**Excerpted records**
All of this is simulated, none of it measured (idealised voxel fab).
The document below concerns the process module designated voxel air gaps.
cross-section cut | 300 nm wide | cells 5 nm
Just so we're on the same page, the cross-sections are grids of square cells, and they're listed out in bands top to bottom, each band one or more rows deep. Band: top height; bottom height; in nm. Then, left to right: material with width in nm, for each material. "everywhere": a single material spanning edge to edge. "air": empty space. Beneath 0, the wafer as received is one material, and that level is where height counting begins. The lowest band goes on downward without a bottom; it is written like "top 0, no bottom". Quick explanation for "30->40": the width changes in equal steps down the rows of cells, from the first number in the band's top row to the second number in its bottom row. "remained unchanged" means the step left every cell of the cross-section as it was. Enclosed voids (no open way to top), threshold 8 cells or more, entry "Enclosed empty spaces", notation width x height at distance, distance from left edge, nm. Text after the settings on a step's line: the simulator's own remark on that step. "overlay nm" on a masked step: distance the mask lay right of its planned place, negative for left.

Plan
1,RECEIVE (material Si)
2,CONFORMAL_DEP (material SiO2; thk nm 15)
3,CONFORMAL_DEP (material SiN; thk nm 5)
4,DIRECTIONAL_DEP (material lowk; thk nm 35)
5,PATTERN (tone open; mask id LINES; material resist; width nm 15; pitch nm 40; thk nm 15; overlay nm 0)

**Exercise**
Keeping every word in place, restate the entries above.

**Exercise solution**
All of this is simulated, none of it measured (idealised voxel fab).
The document below concerns the process module designated voxel air gaps.
cross-section cut | 300 nm wide | cells 5 nm
Just so we're on the same page, the cross-sections are grids of square cells, and they're listed out in bands top to bottom, each band one or more rows deep. Band: top height; bottom height; in nm. Then, left to right: material with width in nm, for each material. "everywhere": a single material spanning edge to edge. "air": empty space. Beneath 0, the wafer as received is one material, and that level is where height counting begins. The lowest band goes on downward without a bottom; it is written like "top 0, no bottom". Quick explanation for "30->40": the width changes in equal steps down the rows of cells, from the first number in the band's top row to the second number in its bottom row. "remained unchanged" means the step left every cell of the cross-section as it was. Enclosed voids (no open way to top), threshold 8 cells or more, entry "Enclosed empty spaces", notation width x height at distance, distance from left edge, nm. Text after the settings on a step's line: the simulator's own remark on that step. "overlay nm" on a masked step: distance the mask lay right of its planned place, negative for left.

Plan
1,RECEIVE (material Si)
2,CONFORMAL_DEP (material SiO2; thk nm 15)
3,CONFORMAL_DEP (material SiN; thk nm 5)
4,DIRECTIONAL_DEP (material lowk; thk nm 35)
5,PATTERN (tone open; mask id LINES; material resist; width nm 15; pitch nm 40; thk nm 15; overlay nm 0)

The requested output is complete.